WORK REQUEST: Word for word, print the entries that follow.

Top of PROVIDED INFORMATION
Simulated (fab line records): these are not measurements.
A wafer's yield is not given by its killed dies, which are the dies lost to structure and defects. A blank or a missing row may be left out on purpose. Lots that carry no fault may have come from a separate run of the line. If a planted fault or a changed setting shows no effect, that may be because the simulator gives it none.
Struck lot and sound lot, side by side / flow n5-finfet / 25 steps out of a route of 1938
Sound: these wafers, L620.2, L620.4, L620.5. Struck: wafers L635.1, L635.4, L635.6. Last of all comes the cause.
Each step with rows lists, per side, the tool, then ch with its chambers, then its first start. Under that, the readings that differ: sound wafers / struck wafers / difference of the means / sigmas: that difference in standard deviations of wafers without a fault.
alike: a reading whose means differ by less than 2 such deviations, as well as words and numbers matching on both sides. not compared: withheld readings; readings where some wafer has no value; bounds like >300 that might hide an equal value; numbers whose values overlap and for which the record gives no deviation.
Bottom of PROVIDED INFORMATION

TASK ANSWER:
Simulated (fab line records): these are not measurements.
A wafer's yield is not given by its killed dies, which are the dies lost to structure and defects. A blank or a missing row may be left out on purpose. Lots that carry no fault may have come from a separate run of the line. If a planted fault or a changed setting shows no effect, that may be because the simulator gives it none.
Struck lot and sound lot, side by side / flow n5-finfet / 25 steps out of a route of 1938
Sound: these wafers, L620.2, L620.4, L620.5. Struck: wafers L635.1, L635.4, L635.6. Last of all comes the cause.
Each step with rows lists, per side, the tool, then ch with its chambers, then its first start. Under that, the readings that differ: sound wafers / struck wafers / difference of the means / sigmas: that difference in standard deviations of wafers without a fault.
alike: a reading whose means differ by less than 2 such deviations, as well as words and numbers matching on both sides. not compared: withheld readings; readings where some wafer has no value; bounds like >300 that might hide an equal value; numbers whose values overlap and for which the record gives no deviation.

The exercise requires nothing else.